Extracted data =>
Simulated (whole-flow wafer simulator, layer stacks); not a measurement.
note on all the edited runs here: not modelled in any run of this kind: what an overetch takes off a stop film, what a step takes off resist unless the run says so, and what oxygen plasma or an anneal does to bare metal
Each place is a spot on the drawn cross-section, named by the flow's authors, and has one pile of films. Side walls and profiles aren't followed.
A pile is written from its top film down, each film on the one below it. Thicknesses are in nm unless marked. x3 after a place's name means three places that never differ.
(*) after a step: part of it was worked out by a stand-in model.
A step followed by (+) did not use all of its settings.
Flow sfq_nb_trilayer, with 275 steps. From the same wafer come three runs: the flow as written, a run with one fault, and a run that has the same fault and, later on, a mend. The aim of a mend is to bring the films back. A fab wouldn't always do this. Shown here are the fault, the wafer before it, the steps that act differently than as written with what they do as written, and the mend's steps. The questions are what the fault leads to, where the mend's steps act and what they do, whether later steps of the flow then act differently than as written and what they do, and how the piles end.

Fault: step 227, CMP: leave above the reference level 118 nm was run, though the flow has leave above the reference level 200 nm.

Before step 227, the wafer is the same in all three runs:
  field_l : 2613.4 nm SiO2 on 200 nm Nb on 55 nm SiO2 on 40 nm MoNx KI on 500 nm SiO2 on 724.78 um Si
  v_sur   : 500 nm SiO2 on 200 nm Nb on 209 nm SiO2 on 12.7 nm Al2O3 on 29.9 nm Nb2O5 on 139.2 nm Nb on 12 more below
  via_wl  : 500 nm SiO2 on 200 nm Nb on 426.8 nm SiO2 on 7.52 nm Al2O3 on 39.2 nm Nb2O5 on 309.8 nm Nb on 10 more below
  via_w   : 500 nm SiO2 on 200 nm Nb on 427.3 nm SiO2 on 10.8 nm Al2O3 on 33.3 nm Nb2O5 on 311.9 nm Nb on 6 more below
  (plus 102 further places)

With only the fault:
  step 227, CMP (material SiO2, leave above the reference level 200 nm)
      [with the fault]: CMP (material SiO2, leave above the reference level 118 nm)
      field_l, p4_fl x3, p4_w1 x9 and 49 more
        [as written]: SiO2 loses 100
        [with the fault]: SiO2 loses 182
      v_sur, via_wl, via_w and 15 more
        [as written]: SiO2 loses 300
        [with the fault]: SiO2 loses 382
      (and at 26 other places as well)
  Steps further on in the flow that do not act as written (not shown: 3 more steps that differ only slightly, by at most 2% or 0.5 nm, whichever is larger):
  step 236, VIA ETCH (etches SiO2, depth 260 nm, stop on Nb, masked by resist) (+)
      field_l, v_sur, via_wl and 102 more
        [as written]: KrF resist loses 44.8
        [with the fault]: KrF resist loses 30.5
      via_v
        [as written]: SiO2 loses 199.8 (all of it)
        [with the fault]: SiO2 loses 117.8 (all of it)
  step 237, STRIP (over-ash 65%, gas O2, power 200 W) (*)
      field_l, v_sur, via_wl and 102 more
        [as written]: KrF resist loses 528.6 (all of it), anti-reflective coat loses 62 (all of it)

Requirement =>
Begin at the first line of the material above. Transcribe each line exactly, ending with the line that contains "Flow sfq_nb_trilayer, with".

Exercise response =>
Simulated (whole-flow wafer simulator, layer stacks); not a measurement.
note on all the edited runs here: not modelled in any run of this kind: what an overetch takes off a stop film, what a step takes off resist unless the run says so, and what oxygen plasma or an anneal does to bare metal
Each place is a spot on the drawn cross-section, named by the flow's authors, and has one pile of films. Side walls and profiles aren't followed.
A pile is written from its top film down, each film on the one below it. Thicknesses are in nm unless marked. x3 after a place's name means three places that never differ.
(*) after a step: part of it was worked out by a stand-in model.
A step followed by (+) did not use all of its settings.
Flow sfq_nb_trilayer, with 275 steps. From the same wafer come three runs: the flow as written, a run with one fault, and a run that has the same fault and, later on, a mend. The aim of a mend is to bring the films back. A fab wouldn't always do this. Shown here are the fault, the wafer before it, the steps that act differently than as written with what they do as written, and the mend's steps. The questions are what the fault leads to, where the mend's steps act and what they do, whether later steps of the flow then act differently than as written and what they do, and how the piles end.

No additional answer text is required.